- Activity: Up to and including the line containing "Pub quiz, picture", set down each line of the entries below exactly, starting from the first, and leave out the rest.

######

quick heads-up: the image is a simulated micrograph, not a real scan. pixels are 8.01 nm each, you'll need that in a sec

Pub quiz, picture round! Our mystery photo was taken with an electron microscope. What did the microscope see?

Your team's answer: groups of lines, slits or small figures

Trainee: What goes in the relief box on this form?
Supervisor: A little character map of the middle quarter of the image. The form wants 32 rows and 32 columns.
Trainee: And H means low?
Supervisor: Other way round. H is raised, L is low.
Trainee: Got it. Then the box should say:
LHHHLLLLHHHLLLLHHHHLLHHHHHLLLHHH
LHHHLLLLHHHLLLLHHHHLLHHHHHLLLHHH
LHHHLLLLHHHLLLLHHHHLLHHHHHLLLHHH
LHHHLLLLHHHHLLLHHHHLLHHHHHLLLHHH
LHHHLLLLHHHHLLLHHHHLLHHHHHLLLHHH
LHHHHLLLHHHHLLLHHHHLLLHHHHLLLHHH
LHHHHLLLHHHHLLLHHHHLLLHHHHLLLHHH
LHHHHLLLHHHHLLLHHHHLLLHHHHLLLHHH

######

- Your solution:
quick heads-up: the image is a simulated micrograph, not a real scan. pixels are 8.01 nm each, you'll need that in a sec

Pub quiz, picture round! Our mystery photo was taken with an electron microscope. What did the microscope see?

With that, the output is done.